▶ [WORK ORDER]:
What you return should match the records below exactly.

══════
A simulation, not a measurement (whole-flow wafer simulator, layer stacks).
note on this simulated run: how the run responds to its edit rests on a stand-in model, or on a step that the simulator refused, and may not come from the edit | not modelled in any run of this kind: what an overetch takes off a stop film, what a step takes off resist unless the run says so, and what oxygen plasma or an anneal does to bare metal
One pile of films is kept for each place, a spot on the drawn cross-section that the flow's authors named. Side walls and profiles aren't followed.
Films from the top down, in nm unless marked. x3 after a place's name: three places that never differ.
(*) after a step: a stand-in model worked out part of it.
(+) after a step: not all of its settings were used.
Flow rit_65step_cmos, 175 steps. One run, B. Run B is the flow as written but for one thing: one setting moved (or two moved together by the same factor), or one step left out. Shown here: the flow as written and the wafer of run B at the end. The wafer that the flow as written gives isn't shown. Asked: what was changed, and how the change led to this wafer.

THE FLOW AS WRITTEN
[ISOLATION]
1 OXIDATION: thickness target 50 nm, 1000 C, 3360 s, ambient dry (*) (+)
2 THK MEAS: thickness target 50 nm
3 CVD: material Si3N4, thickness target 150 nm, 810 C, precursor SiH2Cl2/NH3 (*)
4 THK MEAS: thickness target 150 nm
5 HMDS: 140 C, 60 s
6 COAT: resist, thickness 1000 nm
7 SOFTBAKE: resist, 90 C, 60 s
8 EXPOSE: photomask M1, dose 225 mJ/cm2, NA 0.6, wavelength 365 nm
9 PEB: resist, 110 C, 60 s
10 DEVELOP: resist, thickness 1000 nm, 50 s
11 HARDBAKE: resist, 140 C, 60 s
══════

▶ [YOUR RESPONSE]:
A simulation, not a measurement (whole-flow wafer simulator, layer stacks).
note on this simulated run: how the run responds to its edit rests on a stand-in model, or on a step that the simulator refused, and may not come from the edit | not modelled in any run of this kind: what an overetch takes off a stop film, what a step takes off resist unless the run says so, and what oxygen plasma or an anneal does to bare metal
One pile of films is kept for each place, a spot on the drawn cross-section that the flow's authors named. Side walls and profiles aren't followed.
Films from the top down, in nm unless marked. x3 after a place's name: three places that never differ.
(*) after a step: a stand-in model worked out part of it.
(+) after a step: not all of its settings were used.
Flow rit_65step_cmos, 175 steps. One run, B. Run B is the flow as written but for one thing: one setting moved (or two moved together by the same factor), or one step left out. Shown here: the flow as written and the wafer of run B at the end. The wafer that the flow as written gives isn't shown. Asked: what was changed, and how the change led to this wafer.

THE FLOW AS WRITTEN
[ISOLATION]
1 OXIDATION: thickness target 50 nm, 1000 C, 3360 s, ambient dry (*) (+)
2 THK MEAS: thickness target 50 nm
3 CVD: material Si3N4, thickness target 150 nm, 810 C, precursor SiH2Cl2/NH3 (*)
4 THK MEAS: thickness target 150 nm
5 HMDS: 140 C, 60 s
6 COAT: resist, thickness 1000 nm
7 SOFTBAKE: resist, 90 C, 60 s
8 EXPOSE: photomask M1, dose 225 mJ/cm2, NA 0.6, wavelength 365 nm
9 PEB: resist, 110 C, 60 s
10 DEVELOP: resist, thickness 1000 nm, 50 s
11 HARDBAKE: resist, 140 C, 60 s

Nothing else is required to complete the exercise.